▶ Extracted data:
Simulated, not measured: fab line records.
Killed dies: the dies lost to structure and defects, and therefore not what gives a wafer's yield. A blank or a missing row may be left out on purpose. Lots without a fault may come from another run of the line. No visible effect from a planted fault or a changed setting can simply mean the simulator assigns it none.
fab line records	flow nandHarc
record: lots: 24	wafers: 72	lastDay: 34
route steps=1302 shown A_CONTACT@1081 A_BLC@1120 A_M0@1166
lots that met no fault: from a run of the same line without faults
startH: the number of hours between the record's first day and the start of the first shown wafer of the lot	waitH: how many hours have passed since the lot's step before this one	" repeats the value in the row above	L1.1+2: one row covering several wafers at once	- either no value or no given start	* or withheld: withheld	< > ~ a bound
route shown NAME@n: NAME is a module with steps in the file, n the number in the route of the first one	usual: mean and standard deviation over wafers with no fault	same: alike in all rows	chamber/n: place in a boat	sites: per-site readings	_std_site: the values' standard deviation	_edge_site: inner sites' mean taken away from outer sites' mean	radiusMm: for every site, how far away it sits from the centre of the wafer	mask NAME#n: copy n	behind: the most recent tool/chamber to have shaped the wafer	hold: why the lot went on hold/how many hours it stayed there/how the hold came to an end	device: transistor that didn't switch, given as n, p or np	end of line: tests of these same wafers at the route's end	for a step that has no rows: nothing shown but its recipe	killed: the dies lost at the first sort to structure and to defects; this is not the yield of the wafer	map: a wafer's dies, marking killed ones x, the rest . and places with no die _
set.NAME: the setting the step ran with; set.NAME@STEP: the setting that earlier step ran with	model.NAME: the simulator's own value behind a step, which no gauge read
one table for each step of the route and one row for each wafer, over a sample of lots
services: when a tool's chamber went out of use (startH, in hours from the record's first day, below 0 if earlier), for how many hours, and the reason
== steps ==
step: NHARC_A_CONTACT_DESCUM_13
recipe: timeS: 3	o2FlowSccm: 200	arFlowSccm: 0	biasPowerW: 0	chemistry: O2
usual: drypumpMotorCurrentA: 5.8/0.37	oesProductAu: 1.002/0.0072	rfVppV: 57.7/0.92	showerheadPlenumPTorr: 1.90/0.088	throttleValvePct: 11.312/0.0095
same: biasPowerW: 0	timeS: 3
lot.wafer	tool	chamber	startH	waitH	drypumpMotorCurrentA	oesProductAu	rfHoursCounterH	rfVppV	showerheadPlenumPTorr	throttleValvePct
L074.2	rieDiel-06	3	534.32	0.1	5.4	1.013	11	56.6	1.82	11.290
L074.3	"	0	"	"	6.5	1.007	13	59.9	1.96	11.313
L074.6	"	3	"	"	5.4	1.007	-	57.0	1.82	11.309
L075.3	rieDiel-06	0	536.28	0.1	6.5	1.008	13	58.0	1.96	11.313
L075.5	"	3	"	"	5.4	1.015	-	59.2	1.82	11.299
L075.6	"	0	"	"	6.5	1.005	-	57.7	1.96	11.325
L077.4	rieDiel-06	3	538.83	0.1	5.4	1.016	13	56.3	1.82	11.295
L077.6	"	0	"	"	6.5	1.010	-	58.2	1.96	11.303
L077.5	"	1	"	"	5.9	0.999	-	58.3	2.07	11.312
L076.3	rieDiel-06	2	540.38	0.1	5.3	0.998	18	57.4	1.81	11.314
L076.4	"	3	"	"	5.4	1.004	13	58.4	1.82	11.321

▶ Brief: Lines to set down from above: the line with "route steps=1302 shown", the line with "lots that met", and every line between, each exactly as written.

▶ Response area:
route steps=1302 shown A_CONTACT@1081 A_BLC@1120 A_M0@1166
lots that met no fault: from a run of the same line without faults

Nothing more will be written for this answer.